(WORK TASK)
Please reproduce the entries below exactly, starting at the first line and ending with the line that holds "The fault: step".

(GIVEN DATA)
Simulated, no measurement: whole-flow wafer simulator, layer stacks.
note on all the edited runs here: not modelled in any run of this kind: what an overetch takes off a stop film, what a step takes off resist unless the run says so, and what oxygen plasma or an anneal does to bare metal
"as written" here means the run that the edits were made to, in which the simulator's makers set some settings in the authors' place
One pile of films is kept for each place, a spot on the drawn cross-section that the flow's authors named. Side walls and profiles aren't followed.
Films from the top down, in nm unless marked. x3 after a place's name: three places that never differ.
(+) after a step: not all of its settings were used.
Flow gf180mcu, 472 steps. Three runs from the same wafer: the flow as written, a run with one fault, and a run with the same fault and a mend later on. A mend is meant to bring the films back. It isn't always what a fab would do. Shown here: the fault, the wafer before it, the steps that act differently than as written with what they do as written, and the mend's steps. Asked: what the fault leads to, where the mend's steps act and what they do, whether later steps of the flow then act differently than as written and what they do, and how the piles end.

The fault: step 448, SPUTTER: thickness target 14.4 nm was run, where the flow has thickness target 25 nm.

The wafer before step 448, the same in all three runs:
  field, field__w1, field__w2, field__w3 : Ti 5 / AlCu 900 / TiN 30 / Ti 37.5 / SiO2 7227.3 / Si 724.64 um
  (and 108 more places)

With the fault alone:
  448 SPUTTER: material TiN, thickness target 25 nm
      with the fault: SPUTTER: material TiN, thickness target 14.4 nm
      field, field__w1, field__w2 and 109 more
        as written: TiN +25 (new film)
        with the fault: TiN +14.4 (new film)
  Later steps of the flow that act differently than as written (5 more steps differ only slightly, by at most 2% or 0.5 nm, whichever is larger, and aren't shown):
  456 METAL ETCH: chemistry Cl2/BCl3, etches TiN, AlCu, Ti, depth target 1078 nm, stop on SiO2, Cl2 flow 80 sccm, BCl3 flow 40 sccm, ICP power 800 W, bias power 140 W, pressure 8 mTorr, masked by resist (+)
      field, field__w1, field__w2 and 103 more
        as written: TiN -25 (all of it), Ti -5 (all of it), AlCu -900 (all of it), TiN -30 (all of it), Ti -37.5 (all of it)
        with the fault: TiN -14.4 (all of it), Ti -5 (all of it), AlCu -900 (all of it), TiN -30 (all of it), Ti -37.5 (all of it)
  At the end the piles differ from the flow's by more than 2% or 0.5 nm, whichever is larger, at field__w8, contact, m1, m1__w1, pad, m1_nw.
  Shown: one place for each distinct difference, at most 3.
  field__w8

(YOUR SOLUTION)
Simulated, no measurement: whole-flow wafer simulator, layer stacks.
note on all the edited runs here: not modelled in any run of this kind: what an overetch takes off a stop film, what a step takes off resist unless the run says so, and what oxygen plasma or an anneal does to bare metal
"as written" here means the run that the edits were made to, in which the simulator's makers set some settings in the authors' place
One pile of films is kept for each place, a spot on the drawn cross-section that the flow's authors named. Side walls and profiles aren't followed.
Films from the top down, in nm unless marked. x3 after a place's name: three places that never differ.
(+) after a step: not all of its settings were used.
Flow gf180mcu, 472 steps. Three runs from the same wafer: the flow as written, a run with one fault, and a run with the same fault and a mend later on. A mend is meant to bring the films back. It isn't always what a fab would do. Shown here: the fault, the wafer before it, the steps that act differently than as written with what they do as written, and the mend's steps. Asked: what the fault leads to, where the mend's steps act and what they do, whether later steps of the flow then act differently than as written and what they do, and how the piles end.

The fault: step 448, SPUTTER: thickness target 14.4 nm was run, where the flow has thickness target 25 nm.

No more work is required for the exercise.